STORED DATA:
--
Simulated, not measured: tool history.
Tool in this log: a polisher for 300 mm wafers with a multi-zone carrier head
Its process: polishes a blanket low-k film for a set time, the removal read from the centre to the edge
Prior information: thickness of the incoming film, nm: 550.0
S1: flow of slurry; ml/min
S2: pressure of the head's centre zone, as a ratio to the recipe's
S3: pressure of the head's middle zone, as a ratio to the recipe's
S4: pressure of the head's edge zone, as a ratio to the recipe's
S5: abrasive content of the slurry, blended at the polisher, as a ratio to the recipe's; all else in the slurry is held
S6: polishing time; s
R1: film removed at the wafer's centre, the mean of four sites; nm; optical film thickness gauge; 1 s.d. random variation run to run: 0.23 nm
--

REQUIRED ACTION: Working from the material above, reproduce it in full and unchanged.

RESPONSE:
Simulated, not measured: tool history.
Tool in this log: a polisher for 300 mm wafers with a multi-zone carrier head
Its process: polishes a blanket low-k film for a set time, the removal read from the centre to the edge
Prior information: thickness of the incoming film, nm: 550.0
S1: flow of slurry; ml/min
S2: pressure of the head's centre zone, as a ratio to the recipe's
S3: pressure of the head's middle zone, as a ratio to the recipe's
S4: pressure of the head's edge zone, as a ratio to the recipe's
S5: abrasive content of the slurry, blended at the polisher, as a ratio to the recipe's; all else in the slurry is held
S6: polishing time; s
R1: film removed at the wafer's centre, the mean of four sites; nm; optical film thickness gauge; 1 s.d. random variation run to run: 0.23 nm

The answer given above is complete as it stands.